**Excerpted data**.
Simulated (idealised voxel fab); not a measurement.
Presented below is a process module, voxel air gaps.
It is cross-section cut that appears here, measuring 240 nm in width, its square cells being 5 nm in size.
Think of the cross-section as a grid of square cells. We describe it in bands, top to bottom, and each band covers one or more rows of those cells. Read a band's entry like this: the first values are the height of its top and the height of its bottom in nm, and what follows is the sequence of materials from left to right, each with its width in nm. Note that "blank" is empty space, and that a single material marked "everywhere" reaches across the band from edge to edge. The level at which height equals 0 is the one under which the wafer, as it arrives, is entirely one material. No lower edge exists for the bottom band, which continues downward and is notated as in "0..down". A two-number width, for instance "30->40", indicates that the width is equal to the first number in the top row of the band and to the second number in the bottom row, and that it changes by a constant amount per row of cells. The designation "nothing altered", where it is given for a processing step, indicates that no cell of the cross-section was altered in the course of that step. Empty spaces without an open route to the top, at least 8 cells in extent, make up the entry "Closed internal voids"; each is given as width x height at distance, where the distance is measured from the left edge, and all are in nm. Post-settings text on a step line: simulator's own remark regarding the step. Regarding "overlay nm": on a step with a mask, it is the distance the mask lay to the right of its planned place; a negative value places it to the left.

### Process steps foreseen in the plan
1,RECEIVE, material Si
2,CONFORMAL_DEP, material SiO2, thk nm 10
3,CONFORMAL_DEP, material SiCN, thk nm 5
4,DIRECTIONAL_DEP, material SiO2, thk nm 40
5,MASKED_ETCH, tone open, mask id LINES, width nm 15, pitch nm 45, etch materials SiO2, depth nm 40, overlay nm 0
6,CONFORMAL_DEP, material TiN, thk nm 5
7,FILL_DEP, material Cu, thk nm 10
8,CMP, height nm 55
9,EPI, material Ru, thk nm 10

**Requirement**.
Starting at the line above that contains "### Process steps foreseen in the plan", write out each line exactly until the line that contains "8,CMP, height nm 55" has been written, and stop there.

**Exercise solution**.
### Process steps foreseen in the plan
1,RECEIVE, material Si
2,CONFORMAL_DEP, material SiO2, thk nm 10
3,CONFORMAL_DEP, material SiCN, thk nm 5
4,DIRECTIONAL_DEP, material SiO2, thk nm 40
5,MASKED_ETCH, tone open, mask id LINES, width nm 15, pitch nm 45, etch materials SiO2, depth nm 40, overlay nm 0
6,CONFORMAL_DEP, material TiN, thk nm 5
7,FILL_DEP, material Cu, thk nm 10
8,CMP, height nm 55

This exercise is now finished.